_Assignment_: Take the material below from its first line through the line containing "Not every run" and, please, write those lines again exactly.

——
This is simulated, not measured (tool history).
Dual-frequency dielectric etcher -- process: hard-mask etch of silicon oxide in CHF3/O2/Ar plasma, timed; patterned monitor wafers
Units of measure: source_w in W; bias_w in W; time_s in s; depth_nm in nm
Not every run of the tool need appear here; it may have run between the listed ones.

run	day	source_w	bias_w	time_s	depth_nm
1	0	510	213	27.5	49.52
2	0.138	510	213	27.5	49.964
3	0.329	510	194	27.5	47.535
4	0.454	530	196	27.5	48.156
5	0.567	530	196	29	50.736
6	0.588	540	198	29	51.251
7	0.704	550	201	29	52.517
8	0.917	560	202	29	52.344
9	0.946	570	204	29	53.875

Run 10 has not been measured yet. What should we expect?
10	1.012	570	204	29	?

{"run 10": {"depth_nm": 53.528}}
——

_Answer space_:
This is simulated, not measured (tool history).
Dual-frequency dielectric etcher -- process: hard-mask etch of silicon oxide in CHF3/O2/Ar plasma, timed; patterned monitor wafers
Units of measure: source_w in W; bias_w in W; time_s in s; depth_nm in nm
Not every run of the tool need appear here; it may have run between the listed ones.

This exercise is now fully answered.